----------------------------------------
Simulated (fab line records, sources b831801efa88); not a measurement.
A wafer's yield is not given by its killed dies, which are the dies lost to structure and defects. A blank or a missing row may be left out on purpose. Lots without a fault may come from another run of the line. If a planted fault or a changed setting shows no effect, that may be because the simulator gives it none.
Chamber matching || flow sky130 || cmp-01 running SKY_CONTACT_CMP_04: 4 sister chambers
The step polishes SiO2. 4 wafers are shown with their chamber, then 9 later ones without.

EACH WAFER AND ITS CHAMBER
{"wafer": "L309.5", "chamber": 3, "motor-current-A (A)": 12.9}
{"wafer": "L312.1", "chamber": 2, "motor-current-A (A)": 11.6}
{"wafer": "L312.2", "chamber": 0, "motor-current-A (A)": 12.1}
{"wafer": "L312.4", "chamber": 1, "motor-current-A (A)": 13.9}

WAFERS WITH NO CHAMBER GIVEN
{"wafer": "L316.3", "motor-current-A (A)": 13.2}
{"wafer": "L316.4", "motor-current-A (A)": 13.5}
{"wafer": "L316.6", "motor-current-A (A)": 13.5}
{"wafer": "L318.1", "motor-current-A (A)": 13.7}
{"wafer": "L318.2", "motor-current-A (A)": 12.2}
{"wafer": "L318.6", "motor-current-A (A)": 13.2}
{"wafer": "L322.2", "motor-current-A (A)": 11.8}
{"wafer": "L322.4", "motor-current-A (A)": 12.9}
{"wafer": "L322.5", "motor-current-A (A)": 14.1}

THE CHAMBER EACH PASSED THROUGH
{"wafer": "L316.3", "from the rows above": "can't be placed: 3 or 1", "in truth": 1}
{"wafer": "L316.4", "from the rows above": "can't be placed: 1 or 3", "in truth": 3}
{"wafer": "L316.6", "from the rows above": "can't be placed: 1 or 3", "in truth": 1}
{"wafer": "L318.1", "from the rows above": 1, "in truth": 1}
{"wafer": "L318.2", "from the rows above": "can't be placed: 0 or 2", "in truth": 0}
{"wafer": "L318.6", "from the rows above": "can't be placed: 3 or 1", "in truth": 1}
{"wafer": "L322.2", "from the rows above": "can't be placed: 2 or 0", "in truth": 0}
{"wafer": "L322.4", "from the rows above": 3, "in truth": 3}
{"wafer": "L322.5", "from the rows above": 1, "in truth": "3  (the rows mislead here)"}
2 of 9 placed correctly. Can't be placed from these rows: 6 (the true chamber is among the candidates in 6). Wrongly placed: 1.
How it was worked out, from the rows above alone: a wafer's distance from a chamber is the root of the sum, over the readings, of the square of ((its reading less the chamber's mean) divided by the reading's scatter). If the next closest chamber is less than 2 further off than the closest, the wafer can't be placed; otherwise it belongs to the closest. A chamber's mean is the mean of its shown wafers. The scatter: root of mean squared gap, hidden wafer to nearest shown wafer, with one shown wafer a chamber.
----------------------------------------

WORK TASK
All lines from the beginning of the listing through the one with "A wafer's yield" are to be restated word for word, and only those.

TASK OUTPUT
Simulated (fab line records, sources b831801efa88); not a measurement.
A wafer's yield is not given by its killed dies, which are the dies lost to structure and defects. A blank or a missing row may be left out on purpose. Lots without a fault may come from another run of the line. If a planted fault or a changed setting shows no effect, that may be because the simulator gives it none.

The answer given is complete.